*Given records:*
########################################
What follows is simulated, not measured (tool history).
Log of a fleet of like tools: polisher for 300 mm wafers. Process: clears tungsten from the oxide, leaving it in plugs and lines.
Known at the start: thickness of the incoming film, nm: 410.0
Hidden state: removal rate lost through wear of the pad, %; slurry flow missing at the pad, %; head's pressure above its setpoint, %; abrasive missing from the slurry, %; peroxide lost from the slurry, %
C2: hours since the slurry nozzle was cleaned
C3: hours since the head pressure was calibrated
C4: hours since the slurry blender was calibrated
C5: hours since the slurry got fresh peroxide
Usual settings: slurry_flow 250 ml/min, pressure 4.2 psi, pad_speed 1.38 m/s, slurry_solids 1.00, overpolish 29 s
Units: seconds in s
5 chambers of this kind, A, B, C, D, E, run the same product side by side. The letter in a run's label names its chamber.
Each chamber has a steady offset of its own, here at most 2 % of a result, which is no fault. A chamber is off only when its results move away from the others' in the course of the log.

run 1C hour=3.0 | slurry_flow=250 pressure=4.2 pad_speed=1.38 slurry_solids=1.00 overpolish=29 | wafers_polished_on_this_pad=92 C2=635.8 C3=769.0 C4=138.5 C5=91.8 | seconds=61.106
########################################

*Work item:*
Every line above needs to be retyped exactly.

*Exercise solution:*
What follows is simulated, not measured (tool history).
Log of a fleet of like tools: polisher for 300 mm wafers. Process: clears tungsten from the oxide, leaving it in plugs and lines.
Known at the start: thickness of the incoming film, nm: 410.0
Hidden state: removal rate lost through wear of the pad, %; slurry flow missing at the pad, %; head's pressure above its setpoint, %; abrasive missing from the slurry, %; peroxide lost from the slurry, %
C2: hours since the slurry nozzle was cleaned
C3: hours since the head pressure was calibrated
C4: hours since the slurry blender was calibrated
C5: hours since the slurry got fresh peroxide
Usual settings: slurry_flow 250 ml/min, pressure 4.2 psi, pad_speed 1.38 m/s, slurry_solids 1.00, overpolish 29 s
Units: seconds in s
5 chambers of this kind, A, B, C, D, E, run the same product side by side. The letter in a run's label names its chamber.
Each chamber has a steady offset of its own, here at most 2 % of a result, which is no fault. A chamber is off only when its results move away from the others' in the course of the log.

run 1C hour=3.0 | slurry_flow=250 pressure=4.2 pad_speed=1.38 slurry_solids=1.00 overpolish=29 | wafers_polished_on_this_pad=92 C2=635.8 C3=769.0 C4=138.5 C5=91.8 | seconds=61.106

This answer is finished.